··· Record extracts

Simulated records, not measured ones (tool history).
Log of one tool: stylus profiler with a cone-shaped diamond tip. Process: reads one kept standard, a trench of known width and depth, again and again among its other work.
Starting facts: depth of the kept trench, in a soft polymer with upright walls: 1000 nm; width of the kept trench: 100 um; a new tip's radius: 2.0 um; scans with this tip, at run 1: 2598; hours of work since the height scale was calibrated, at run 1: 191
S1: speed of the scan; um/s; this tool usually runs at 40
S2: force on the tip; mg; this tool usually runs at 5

······

__Requirement__. The records above are to be restated word for word, in full.

__Response box__.
Simulated records, not measured ones (tool history).
Log of one tool: stylus profiler with a cone-shaped diamond tip. Process: reads one kept standard, a trench of known width and depth, again and again among its other work.
Starting facts: depth of the kept trench, in a soft polymer with upright walls: 1000 nm; width of the kept trench: 100 um; a new tip's radius: 2.0 um; scans with this tip, at run 1: 2598; hours of work since the height scale was calibrated, at run 1: 191
S1: speed of the scan; um/s; this tool usually runs at 40
S2: force on the tip; mg; this tool usually runs at 5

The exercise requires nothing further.